● **Work item**:
Set down every entry exactly as it was written.

::::::::::
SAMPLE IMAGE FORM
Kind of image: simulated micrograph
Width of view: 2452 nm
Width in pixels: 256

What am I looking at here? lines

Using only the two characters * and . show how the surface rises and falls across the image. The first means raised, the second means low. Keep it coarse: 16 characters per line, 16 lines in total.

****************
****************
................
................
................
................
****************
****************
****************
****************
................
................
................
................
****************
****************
::::::::::

● **Worked solution**:
SAMPLE IMAGE FORM
Kind of image: simulated micrograph
Width of view: 2452 nm
Width in pixels: 256

What am I looking at here? lines

Using only the two characters * and . show how the surface rises and falls across the image. The first means raised, the second means low. Keep it coarse: 16 characters per line, 16 lines in total.

****************
****************
................
................
................
................
****************
****************
****************
****************
................
................
................
................
****************
****************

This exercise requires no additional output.